- [RECORDED INFORMATION]:
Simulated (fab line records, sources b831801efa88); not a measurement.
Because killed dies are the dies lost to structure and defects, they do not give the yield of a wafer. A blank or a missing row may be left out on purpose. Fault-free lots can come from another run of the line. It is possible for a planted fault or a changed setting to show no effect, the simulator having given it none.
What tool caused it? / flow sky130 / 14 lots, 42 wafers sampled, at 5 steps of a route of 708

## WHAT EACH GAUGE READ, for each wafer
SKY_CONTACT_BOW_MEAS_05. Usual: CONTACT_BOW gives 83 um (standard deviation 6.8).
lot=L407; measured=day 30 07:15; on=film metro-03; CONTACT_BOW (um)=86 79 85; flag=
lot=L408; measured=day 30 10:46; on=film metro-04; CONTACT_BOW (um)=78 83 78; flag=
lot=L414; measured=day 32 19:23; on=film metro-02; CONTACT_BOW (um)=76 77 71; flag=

- [WORK TASK]: You are asked to transcribe the complete data exactly.

- [REPLY]:
Simulated (fab line records, sources b831801efa88); not a measurement.
Because killed dies are the dies lost to structure and defects, they do not give the yield of a wafer. A blank or a missing row may be left out on purpose. Fault-free lots can come from another run of the line. It is possible for a planted fault or a changed setting to show no effect, the simulator having given it none.
What tool caused it? / flow sky130 / 14 lots, 42 wafers sampled, at 5 steps of a route of 708

## WHAT EACH GAUGE READ, for each wafer
SKY_CONTACT_BOW_MEAS_05. Usual: CONTACT_BOW gives 83 um (standard deviation 6.8).
lot=L407; measured=day 30 07:15; on=film metro-03; CONTACT_BOW (um)=86 79 85; flag=
lot=L408; measured=day 30 10:46; on=film metro-04; CONTACT_BOW (um)=78 83 78; flag=
lot=L414; measured=day 32 19:23; on=film metro-02; CONTACT_BOW (um)=76 77 71; flag=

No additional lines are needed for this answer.